*INFORMATION PROVIDED:*
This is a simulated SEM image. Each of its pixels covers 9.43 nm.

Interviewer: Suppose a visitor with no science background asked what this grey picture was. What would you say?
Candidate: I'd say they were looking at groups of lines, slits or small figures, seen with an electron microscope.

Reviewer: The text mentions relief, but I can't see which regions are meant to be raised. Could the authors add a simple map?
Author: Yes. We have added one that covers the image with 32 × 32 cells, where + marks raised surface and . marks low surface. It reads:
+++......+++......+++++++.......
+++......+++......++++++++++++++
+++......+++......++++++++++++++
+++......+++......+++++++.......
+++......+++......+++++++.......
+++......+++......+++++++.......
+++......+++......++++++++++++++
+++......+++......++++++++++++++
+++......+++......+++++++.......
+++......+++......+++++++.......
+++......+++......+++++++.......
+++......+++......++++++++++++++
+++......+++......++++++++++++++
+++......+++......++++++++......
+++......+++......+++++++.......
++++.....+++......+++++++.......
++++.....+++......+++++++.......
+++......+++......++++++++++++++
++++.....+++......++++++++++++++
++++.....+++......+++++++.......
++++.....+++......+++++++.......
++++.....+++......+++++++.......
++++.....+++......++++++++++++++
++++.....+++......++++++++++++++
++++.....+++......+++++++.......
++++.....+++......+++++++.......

*ACTION ITEM:*
Repeat exactly the lines that run from the opening of the listing through the line holding "Candidate: I'd say". Leave out everything else.

*PROBLEM SOLUTION:*
This is a simulated SEM image. Each of its pixels covers 9.43 nm.

Interviewer: Suppose a visitor with no science background asked what this grey picture was. What would you say?
Candidate: I'd say they were looking at groups of lines, slits or small figures, seen with an electron microscope.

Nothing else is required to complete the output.